> **Task item**
Print out the data below with every line intact.

> **Data for analysis**
_ _ _

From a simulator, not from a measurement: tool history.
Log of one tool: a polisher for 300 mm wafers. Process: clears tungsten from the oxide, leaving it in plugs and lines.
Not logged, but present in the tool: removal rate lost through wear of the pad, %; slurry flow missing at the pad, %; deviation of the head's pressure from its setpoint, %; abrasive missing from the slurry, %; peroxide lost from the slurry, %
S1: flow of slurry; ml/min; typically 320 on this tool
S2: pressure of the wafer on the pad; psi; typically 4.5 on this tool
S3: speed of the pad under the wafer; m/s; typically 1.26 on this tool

_ _ _

> **Task solution**
From a simulator, not from a measurement: tool history.
Log of one tool: a polisher for 300 mm wafers. Process: clears tungsten from the oxide, leaving it in plugs and lines.
Not logged, but present in the tool: removal rate lost through wear of the pad, %; slurry flow missing at the pad, %; deviation of the head's pressure from its setpoint, %; abrasive missing from the slurry, %; peroxide lost from the slurry, %
S1: flow of slurry; ml/min; typically 320 on this tool
S2: pressure of the wafer on the pad; psi; typically 4.5 on this tool
S3: speed of the pad under the wafer; m/s; typically 1.26 on this tool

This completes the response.